=== Section Start ===
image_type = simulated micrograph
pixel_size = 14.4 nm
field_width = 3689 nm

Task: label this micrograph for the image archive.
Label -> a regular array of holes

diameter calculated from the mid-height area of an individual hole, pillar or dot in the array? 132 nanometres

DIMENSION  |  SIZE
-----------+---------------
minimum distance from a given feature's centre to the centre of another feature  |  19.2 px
=== Section End ===

# Action item
Copy out the entries above exactly as given, starting at the top and ending with the line containing "diameter calculated from"; include both and nothing more.

# Response box
image_type = simulated micrograph
pixel_size = 14.4 nm
field_width = 3689 nm

Task: label this micrograph for the image archive.
Label -> a regular array of holes

diameter calculated from the mid-height area of an individual hole, pillar or dot in the array? 132 nanometres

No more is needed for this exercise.